- _BRIEF_: When you reach the line containing "2,74.8,510,142,16,800,417.8,3198.5,878.2,3819,1102.5,30.99,28.89", stop after it; until then, copy each line of the listing exactly, starting with the first.

- _SOURCE INFORMATION_:
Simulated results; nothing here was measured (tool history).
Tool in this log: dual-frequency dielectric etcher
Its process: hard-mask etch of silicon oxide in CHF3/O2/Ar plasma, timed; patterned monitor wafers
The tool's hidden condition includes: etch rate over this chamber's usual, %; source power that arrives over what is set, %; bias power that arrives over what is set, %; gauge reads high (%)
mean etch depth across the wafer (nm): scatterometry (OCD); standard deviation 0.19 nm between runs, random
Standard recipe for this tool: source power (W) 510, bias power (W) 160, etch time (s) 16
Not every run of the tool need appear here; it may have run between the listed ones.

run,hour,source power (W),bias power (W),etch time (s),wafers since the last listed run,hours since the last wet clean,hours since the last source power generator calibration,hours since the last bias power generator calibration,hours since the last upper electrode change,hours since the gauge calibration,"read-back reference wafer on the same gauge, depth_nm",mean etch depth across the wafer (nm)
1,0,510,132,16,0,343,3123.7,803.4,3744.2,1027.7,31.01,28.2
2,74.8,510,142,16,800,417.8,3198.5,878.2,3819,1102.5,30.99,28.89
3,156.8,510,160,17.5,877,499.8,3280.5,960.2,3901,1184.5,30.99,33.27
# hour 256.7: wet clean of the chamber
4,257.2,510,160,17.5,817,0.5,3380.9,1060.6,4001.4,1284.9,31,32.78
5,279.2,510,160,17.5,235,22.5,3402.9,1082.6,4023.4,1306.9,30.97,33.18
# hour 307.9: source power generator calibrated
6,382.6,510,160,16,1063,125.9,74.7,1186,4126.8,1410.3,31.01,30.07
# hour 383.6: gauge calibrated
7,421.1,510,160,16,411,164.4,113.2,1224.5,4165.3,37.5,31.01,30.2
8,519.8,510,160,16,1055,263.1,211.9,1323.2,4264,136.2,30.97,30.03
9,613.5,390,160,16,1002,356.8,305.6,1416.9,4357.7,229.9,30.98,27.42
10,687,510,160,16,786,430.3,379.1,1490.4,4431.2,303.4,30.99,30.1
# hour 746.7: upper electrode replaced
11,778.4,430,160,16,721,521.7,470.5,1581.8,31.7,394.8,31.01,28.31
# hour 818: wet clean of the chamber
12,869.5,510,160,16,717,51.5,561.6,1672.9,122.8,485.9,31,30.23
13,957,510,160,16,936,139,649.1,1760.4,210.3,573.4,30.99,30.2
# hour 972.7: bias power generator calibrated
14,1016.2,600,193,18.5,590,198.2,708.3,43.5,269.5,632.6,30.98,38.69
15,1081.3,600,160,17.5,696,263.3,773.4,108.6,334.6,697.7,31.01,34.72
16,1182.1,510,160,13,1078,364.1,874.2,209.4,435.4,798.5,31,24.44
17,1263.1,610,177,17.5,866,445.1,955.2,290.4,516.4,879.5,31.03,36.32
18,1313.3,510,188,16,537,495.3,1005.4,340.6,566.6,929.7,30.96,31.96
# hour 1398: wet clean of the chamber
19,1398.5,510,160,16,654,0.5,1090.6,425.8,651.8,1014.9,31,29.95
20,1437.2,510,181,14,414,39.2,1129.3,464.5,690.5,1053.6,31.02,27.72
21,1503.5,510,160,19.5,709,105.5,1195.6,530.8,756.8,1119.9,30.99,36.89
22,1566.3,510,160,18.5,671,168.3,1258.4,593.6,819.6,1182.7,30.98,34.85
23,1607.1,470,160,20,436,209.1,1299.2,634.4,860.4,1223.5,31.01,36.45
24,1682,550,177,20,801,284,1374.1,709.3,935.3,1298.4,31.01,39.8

- _REPLY_:
Simulated results; nothing here was measured (tool history).
Tool in this log: dual-frequency dielectric etcher
Its process: hard-mask etch of silicon oxide in CHF3/O2/Ar plasma, timed; patterned monitor wafers
The tool's hidden condition includes: etch rate over this chamber's usual, %; source power that arrives over what is set, %; bias power that arrives over what is set, %; gauge reads high (%)
mean etch depth across the wafer (nm): scatterometry (OCD); standard deviation 0.19 nm between runs, random
Standard recipe for this tool: source power (W) 510, bias power (W) 160, etch time (s) 16
Not every run of the tool need appear here; it may have run between the listed ones.

run,hour,source power (W),bias power (W),etch time (s),wafers since the last listed run,hours since the last wet clean,hours since the last source power generator calibration,hours since the last bias power generator calibration,hours since the last upper electrode change,hours since the gauge calibration,"read-back reference wafer on the same gauge, depth_nm",mean etch depth across the wafer (nm)
1,0,510,132,16,0,343,3123.7,803.4,3744.2,1027.7,31.01,28.2
2,74.8,510,142,16,800,417.8,3198.5,878.2,3819,1102.5,30.99,28.89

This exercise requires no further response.